ACTIVITY:
Output, word for word, every line from the start of the listing down to and including the line that contains "FYI the section"; include nothing else.

EXTRACTED INFORMATION:
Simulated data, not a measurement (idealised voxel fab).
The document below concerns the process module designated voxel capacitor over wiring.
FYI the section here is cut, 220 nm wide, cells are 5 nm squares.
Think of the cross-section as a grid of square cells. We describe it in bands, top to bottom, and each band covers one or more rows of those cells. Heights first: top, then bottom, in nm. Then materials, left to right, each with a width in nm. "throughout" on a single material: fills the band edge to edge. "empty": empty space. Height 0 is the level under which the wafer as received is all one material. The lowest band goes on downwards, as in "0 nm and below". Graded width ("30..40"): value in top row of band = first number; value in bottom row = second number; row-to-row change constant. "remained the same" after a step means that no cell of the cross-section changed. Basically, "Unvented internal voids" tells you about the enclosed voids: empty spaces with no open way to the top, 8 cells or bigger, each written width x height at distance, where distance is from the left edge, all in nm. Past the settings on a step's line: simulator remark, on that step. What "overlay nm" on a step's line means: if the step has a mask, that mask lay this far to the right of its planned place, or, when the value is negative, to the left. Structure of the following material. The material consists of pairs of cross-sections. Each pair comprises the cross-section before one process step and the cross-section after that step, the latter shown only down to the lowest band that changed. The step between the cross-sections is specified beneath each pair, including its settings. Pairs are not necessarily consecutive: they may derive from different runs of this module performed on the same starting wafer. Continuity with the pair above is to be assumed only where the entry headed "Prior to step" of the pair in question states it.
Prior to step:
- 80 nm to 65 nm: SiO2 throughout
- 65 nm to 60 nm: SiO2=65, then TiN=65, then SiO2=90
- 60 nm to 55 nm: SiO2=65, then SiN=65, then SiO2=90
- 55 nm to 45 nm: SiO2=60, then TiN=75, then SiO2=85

EXERCISE RESULT:
Simulated data, not a measurement (idealised voxel fab).
The document below concerns the process module designated voxel capacitor over wiring.
FYI the section here is cut, 220 nm wide, cells are 5 nm squares.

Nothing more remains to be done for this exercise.